## ASSIGNMENT
Set the records down again in full, with every word kept.

## MATERIAL SHOWN
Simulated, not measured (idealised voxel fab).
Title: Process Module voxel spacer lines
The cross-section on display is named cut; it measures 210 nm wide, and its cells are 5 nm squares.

## WRITTEN RESPONSE
Simulated, not measured (idealised voxel fab).
Title: Process Module voxel spacer lines
The cross-section on display is named cut; it measures 210 nm wide, and its cells are 5 nm squares.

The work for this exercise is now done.